------------------------------------------------------------------------
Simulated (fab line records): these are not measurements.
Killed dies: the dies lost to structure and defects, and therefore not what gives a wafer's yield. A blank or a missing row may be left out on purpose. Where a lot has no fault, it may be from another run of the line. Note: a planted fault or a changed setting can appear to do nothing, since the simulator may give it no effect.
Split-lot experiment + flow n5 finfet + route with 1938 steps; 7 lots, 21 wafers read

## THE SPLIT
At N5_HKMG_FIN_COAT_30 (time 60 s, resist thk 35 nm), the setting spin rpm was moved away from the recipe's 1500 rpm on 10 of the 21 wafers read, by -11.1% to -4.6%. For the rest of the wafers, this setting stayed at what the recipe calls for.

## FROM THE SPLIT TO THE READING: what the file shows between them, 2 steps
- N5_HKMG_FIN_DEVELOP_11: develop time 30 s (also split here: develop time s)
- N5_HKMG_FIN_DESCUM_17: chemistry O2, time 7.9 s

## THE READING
------------------------------------------------------------------------

**Required action**
Starting at the first line of the listing, retype every line up to and including the one with "At N5_HKMG_FIN_COAT_30 (time".

**Answer section**
Simulated (fab line records): these are not measurements.
Killed dies: the dies lost to structure and defects, and therefore not what gives a wafer's yield. A blank or a missing row may be left out on purpose. Where a lot has no fault, it may be from another run of the line. Note: a planted fault or a changed setting can appear to do nothing, since the simulator may give it no effect.
Split-lot experiment + flow n5 finfet + route with 1938 steps; 7 lots, 21 wafers read

## THE SPLIT
At N5_HKMG_FIN_COAT_30 (time 60 s, resist thk 35 nm), the setting spin rpm was moved away from the recipe's 1500 rpm on 10 of the 21 wafers read, by -11.1% to -4.6%. For the rest of the wafers, this setting stayed at what the recipe calls for.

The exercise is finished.